• **Task item**: Give an exact copy of the lines from the beginning of the listing below to the "note on this" line, inclusive.

• **Data for analysis**:
*** Begin section ***
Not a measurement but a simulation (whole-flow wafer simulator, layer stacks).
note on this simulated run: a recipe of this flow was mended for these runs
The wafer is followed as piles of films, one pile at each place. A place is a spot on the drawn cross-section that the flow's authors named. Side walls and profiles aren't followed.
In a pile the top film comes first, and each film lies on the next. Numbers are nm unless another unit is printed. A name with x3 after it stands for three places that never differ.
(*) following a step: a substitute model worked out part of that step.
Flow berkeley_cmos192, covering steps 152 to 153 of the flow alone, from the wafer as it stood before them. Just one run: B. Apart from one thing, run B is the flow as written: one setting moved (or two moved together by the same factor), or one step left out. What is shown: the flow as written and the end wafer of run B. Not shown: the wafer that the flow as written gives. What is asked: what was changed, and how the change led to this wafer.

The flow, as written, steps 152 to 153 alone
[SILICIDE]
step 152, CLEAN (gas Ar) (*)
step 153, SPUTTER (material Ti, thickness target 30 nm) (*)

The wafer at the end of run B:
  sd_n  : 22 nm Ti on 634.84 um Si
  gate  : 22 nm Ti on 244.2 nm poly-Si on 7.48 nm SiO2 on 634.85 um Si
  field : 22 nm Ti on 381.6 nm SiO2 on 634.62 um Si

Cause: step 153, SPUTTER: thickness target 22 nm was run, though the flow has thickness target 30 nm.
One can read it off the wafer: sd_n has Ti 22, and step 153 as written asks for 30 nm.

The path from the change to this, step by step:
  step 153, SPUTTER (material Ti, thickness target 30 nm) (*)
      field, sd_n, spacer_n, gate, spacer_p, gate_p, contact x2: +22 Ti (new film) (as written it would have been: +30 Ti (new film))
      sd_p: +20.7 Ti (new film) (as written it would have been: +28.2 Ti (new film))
*** End section ***

• **Exercise result**:
Not a measurement but a simulation (whole-flow wafer simulator, layer stacks).
note on this simulated run: a recipe of this flow was mended for these runs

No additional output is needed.